START Given information

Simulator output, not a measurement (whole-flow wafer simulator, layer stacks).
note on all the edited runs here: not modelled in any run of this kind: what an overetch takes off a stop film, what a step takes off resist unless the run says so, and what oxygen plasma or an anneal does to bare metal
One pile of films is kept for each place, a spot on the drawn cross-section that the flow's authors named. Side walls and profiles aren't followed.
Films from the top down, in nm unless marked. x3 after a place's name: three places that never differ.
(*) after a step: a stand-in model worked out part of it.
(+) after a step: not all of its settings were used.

END Given information

> Work instruction:
Extract the data exactly as given.

> Answer box:
Simulator output, not a measurement (whole-flow wafer simulator, layer stacks).
note on all the edited runs here: not modelled in any run of this kind: what an overetch takes off a stop film, what a step takes off resist unless the run says so, and what oxygen plasma or an anneal does to bare metal
One pile of films is kept for each place, a spot on the drawn cross-section that the flow's authors named. Side walls and profiles aren't followed.
Films from the top down, in nm unless marked. x3 after a place's name: three places that never differ.
(*) after a step: a stand-in model worked out part of it.
(+) after a step: not all of its settings were used.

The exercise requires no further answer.